[MATERIAL SHOWN]
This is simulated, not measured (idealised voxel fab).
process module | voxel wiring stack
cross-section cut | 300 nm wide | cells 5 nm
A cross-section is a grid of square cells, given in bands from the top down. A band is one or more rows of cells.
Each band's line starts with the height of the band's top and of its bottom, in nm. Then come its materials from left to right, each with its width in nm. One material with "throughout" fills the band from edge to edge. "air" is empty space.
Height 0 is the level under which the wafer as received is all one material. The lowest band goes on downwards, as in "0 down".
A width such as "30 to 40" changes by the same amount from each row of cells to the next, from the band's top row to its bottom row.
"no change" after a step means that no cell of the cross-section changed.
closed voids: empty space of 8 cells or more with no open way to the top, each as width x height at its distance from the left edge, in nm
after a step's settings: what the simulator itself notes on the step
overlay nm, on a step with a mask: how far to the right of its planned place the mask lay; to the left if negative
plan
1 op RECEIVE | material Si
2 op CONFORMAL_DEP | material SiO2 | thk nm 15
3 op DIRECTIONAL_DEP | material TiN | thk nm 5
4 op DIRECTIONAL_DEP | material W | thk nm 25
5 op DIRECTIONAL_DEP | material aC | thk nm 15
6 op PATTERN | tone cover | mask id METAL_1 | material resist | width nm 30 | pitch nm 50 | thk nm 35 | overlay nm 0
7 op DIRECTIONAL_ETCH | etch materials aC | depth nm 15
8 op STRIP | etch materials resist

[ACTION ITEM]
Reproduce the material exactly, from the first line to the last.

[TASK OUTPUT]
This is simulated, not measured (idealised voxel fab).
process module | voxel wiring stack
cross-section cut | 300 nm wide | cells 5 nm
A cross-section is a grid of square cells, given in bands from the top down. A band is one or more rows of cells.
Each band's line starts with the height of the band's top and of its bottom, in nm. Then come its materials from left to right, each with its width in nm. One material with "throughout" fills the band from edge to edge. "air" is empty space.
Height 0 is the level under which the wafer as received is all one material. The lowest band goes on downwards, as in "0 down".
A width such as "30 to 40" changes by the same amount from each row of cells to the next, from the band's top row to its bottom row.
"no change" after a step means that no cell of the cross-section changed.
closed voids: empty space of 8 cells or more with no open way to the top, each as width x height at its distance from the left edge, in nm
after a step's settings: what the simulator itself notes on the step
overlay nm, on a step with a mask: how far to the right of its planned place the mask lay; to the left if negative
plan
1 op RECEIVE | material Si
2 op CONFORMAL_DEP | material SiO2 | thk nm 15
3 op DIRECTIONAL_DEP | material TiN | thk nm 5
4 op DIRECTIONAL_DEP | material W | thk nm 25
5 op DIRECTIONAL_DEP | material aC | thk nm 15
6 op PATTERN | tone cover | mask id METAL_1 | material resist | width nm 30 | pitch nm 50 | thk nm 35 | overlay nm 0
7 op DIRECTIONAL_ETCH | etch materials aC | depth nm 15
8 op STRIP | etch materials resist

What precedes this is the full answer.